REQUIRED ACTION
Take the records below from their first line to the line with "[step SKY_PWDE_TW_MEAS_10]", and restate those lines word for word.

▼

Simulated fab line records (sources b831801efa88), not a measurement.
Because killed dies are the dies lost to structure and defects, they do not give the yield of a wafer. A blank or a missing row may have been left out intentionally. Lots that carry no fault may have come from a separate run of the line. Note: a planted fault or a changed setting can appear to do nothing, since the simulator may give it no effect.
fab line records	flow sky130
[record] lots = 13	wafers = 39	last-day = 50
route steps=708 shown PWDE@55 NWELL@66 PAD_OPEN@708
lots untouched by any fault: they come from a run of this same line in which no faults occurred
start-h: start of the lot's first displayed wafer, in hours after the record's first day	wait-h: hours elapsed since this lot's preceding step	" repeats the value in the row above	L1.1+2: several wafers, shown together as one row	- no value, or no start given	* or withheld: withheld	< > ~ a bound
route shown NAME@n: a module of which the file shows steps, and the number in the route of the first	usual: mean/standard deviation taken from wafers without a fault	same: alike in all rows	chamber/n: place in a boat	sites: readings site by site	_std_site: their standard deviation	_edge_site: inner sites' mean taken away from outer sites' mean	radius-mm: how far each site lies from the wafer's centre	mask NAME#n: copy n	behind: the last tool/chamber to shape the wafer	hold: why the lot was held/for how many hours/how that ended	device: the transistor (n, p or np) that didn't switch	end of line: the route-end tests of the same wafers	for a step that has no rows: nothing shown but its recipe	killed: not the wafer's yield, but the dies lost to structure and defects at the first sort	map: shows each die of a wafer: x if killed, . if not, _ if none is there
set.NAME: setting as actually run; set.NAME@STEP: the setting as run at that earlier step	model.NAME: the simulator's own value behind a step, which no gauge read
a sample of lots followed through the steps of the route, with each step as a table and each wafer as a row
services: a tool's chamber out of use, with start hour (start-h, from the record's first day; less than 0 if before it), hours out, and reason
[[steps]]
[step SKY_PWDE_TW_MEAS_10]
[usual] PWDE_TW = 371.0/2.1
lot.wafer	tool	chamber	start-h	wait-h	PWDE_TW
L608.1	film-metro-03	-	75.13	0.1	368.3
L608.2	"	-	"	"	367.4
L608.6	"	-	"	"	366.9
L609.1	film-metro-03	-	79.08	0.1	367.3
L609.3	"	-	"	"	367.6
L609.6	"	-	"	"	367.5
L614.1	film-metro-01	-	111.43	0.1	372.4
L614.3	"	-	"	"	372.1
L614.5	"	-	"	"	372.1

▲

ANSWER SECTION
Simulated fab line records (sources b831801efa88), not a measurement.
Because killed dies are the dies lost to structure and defects, they do not give the yield of a wafer. A blank or a missing row may have been left out intentionally. Lots that carry no fault may have come from a separate run of the line. Note: a planted fault or a changed setting can appear to do nothing, since the simulator may give it no effect.
fab line records	flow sky130
[record] lots = 13	wafers = 39	last-day = 50
route steps=708 shown PWDE@55 NWELL@66 PAD_OPEN@708
lots untouched by any fault: they come from a run of this same line in which no faults occurred
start-h: start of the lot's first displayed wafer, in hours after the record's first day	wait-h: hours elapsed since this lot's preceding step	" repeats the value in the row above	L1.1+2: several wafers, shown together as one row	- no value, or no start given	* or withheld: withheld	< > ~ a bound
route shown NAME@n: a module of which the file shows steps, and the number in the route of the first	usual: mean/standard deviation taken from wafers without a fault	same: alike in all rows	chamber/n: place in a boat	sites: readings site by site	_std_site: their standard deviation	_edge_site: inner sites' mean taken away from outer sites' mean	radius-mm: how far each site lies from the wafer's centre	mask NAME#n: copy n	behind: the last tool/chamber to shape the wafer	hold: why the lot was held/for how many hours/how that ended	device: the transistor (n, p or np) that didn't switch	end of line: the route-end tests of the same wafers	for a step that has no rows: nothing shown but its recipe	killed: not the wafer's yield, but the dies lost to structure and defects at the first sort	map: shows each die of a wafer: x if killed, . if not, _ if none is there
set.NAME: setting as actually run; set.NAME@STEP: the setting as run at that earlier step	model.NAME: the simulator's own value behind a step, which no gauge read
a sample of lots followed through the steps of the route, with each step as a table and each wafer as a row
services: a tool's chamber out of use, with start hour (start-h, from the record's first day; less than 0 if before it), hours out, and reason
[[steps]]
[step SKY_PWDE_TW_MEAS_10]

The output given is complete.